**ENTRIES SUPPLIED**
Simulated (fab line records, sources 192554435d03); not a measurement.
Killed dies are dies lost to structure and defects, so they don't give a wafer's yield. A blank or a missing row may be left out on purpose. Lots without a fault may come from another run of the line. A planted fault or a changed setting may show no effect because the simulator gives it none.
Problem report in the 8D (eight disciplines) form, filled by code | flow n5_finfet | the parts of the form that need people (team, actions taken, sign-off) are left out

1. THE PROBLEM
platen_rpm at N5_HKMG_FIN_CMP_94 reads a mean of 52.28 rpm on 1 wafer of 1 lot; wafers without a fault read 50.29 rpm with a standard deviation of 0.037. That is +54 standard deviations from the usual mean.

**WORK TASK**
The records above are to be returned exactly as they appear.

**EXERCISE SOLUTION**
Simulated (fab line records, sources 192554435d03); not a measurement.
Killed dies are dies lost to structure and defects, so they don't give a wafer's yield. A blank or a missing row may be left out on purpose. Lots without a fault may come from another run of the line. A planted fault or a changed setting may show no effect because the simulator gives it none.
Problem report in the 8D (eight disciplines) form, filled by code | flow n5_finfet | the parts of the form that need people (team, actions taken, sign-off) are left out

1. THE PROBLEM
platen_rpm at N5_HKMG_FIN_CMP_94 reads a mean of 52.28 rpm on 1 wafer of 1 lot; wafers without a fault read 50.29 rpm with a standard deviation of 0.037. That is +54 standard deviations from the usual mean.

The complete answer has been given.